● REQUIREMENT
Your task is to copy the lines of the data below from the line holding "Killed dies: the" through the line holding "fab line records | flow gf180mcu", inclusive, exactly and with nothing added.

● DATA SUPPLIED
________________________________________
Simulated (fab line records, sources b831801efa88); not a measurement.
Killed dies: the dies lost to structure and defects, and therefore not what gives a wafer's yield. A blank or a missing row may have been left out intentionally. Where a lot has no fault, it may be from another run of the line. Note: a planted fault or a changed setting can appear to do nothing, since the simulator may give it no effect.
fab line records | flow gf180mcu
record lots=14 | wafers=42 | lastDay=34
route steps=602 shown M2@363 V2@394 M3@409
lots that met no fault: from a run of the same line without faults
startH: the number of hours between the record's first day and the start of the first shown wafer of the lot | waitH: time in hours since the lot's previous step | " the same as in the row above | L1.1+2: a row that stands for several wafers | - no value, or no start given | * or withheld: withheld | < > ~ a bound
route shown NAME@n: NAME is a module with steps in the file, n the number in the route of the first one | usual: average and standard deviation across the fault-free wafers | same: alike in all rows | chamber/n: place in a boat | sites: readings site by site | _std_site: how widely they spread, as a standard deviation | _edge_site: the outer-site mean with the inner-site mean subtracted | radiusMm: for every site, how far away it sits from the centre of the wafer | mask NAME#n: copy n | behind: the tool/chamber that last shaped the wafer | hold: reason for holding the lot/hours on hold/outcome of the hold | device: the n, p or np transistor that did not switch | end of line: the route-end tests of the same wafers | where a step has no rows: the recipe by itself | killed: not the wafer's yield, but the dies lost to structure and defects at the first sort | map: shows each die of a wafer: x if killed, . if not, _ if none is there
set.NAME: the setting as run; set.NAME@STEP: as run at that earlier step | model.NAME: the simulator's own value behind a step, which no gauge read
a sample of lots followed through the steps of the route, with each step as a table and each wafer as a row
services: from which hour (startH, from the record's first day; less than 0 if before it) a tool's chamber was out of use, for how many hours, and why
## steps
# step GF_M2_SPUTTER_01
________________________________________

● EXERCISE OUTPUT
Killed dies: the dies lost to structure and defects, and therefore not what gives a wafer's yield. A blank or a missing row may have been left out intentionally. Where a lot has no fault, it may be from another run of the line. Note: a planted fault or a changed setting can appear to do nothing, since the simulator may give it no effect.
fab line records | flow gf180mcu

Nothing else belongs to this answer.